[Material provided — start]

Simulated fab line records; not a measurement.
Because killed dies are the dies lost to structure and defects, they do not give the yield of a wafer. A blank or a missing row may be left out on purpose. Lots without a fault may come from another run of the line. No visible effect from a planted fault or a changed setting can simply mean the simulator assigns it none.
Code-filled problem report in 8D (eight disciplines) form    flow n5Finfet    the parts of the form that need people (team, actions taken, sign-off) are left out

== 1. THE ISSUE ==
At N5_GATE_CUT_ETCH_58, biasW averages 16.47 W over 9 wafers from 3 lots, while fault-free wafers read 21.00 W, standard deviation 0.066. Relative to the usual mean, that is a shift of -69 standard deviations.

[Material provided — finish]

Assignment:
Would you please copy every line of the data exactly?

Written solution:
Simulated fab line records; not a measurement.
Because killed dies are the dies lost to structure and defects, they do not give the yield of a wafer. A blank or a missing row may be left out on purpose. Lots without a fault may come from another run of the line. No visible effect from a planted fault or a changed setting can simply mean the simulator assigns it none.
Code-filled problem report in 8D (eight disciplines) form    flow n5Finfet    the parts of the form that need people (team, actions taken, sign-off) are left out

== 1. THE ISSUE ==
At N5_GATE_CUT_ETCH_58, biasW averages 16.47 W over 9 wafers from 3 lots, while fault-free wafers read 21.00 W, standard deviation 0.066. Relative to the usual mean, that is a shift of -69 standard deviations.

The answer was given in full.